• **ACTIVITY**:
Using the entries below, output each line exactly from the first through the one that contains "At SKY_POLY_GATE_THK_MEAS_04 the".

DATA SECTION section start
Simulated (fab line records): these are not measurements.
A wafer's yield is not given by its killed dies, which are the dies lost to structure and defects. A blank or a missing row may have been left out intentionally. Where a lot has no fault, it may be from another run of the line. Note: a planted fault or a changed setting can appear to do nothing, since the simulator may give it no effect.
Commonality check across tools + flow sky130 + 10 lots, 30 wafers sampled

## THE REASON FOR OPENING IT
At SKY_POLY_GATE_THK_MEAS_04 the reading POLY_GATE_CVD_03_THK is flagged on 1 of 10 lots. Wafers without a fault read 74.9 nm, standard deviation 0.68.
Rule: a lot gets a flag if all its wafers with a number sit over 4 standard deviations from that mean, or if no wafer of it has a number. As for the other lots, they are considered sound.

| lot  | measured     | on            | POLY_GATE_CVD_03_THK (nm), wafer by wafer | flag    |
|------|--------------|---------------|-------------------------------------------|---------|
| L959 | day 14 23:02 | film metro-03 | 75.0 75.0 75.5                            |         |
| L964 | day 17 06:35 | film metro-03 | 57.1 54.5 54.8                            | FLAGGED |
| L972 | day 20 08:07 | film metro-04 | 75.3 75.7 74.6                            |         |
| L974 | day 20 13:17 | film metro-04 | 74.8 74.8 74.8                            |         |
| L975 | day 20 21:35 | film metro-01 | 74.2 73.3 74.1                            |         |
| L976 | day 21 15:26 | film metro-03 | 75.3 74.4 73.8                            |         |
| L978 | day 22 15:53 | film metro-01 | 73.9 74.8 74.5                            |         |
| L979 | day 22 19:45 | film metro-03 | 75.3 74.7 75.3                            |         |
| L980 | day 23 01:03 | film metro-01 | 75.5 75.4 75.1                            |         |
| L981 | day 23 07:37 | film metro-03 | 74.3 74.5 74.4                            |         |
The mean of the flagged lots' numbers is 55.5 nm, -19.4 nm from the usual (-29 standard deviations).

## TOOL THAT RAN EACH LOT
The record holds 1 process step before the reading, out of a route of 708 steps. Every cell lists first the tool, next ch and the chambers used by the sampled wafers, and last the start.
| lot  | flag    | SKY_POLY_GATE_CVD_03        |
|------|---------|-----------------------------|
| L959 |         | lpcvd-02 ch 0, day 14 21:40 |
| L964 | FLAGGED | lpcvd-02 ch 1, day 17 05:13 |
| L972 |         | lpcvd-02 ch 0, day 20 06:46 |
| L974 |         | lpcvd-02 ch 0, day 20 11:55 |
DATA SECTION section end

• **RESPONSE BOX**:
Simulated (fab line records): these are not measurements.
A wafer's yield is not given by its killed dies, which are the dies lost to structure and defects. A blank or a missing row may have been left out intentionally. Where a lot has no fault, it may be from another run of the line. Note: a planted fault or a changed setting can appear to do nothing, since the simulator may give it no effect.
Commonality check across tools + flow sky130 + 10 lots, 30 wafers sampled

## THE REASON FOR OPENING IT
At SKY_POLY_GATE_THK_MEAS_04 the reading POLY_GATE_CVD_03_THK is flagged on 1 of 10 lots. Wafers without a fault read 74.9 nm, standard deviation 0.68.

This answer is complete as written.